**Dataset content**
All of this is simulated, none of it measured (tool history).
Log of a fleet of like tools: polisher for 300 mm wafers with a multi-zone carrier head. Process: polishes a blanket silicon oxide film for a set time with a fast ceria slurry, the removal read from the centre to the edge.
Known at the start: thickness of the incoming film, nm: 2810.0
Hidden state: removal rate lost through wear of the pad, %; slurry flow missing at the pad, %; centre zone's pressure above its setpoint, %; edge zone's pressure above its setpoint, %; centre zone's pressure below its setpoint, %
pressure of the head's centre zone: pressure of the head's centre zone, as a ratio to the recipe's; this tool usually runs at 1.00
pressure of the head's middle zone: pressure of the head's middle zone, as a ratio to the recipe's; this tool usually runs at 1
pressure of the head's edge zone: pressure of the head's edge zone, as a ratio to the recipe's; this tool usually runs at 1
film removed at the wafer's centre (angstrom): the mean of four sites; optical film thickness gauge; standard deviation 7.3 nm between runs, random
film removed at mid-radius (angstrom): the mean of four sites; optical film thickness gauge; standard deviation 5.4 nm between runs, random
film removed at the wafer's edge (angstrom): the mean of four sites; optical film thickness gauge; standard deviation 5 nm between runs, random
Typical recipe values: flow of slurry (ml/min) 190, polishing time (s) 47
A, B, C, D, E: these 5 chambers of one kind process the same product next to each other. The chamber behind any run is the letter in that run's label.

**Work item**
I'd like the lines above from the one with "pressure of the head's middle zone: pressure" up to and including the one with "Typical recipe values: flow" copied exactly, with no other lines.

**Expected answer**
pressure of the head's middle zone: pressure of the head's middle zone, as a ratio to the recipe's; this tool usually runs at 1
pressure of the head's edge zone: pressure of the head's edge zone, as a ratio to the recipe's; this tool usually runs at 1
film removed at the wafer's centre (angstrom): the mean of four sites; optical film thickness gauge; standard deviation 7.3 nm between runs, random
film removed at mid-radius (angstrom): the mean of four sites; optical film thickness gauge; standard deviation 5.4 nm between runs, random
film removed at the wafer's edge (angstrom): the mean of four sites; optical film thickness gauge; standard deviation 5 nm between runs, random
Typical recipe values: flow of slurry (ml/min) 190, polishing time (s) 47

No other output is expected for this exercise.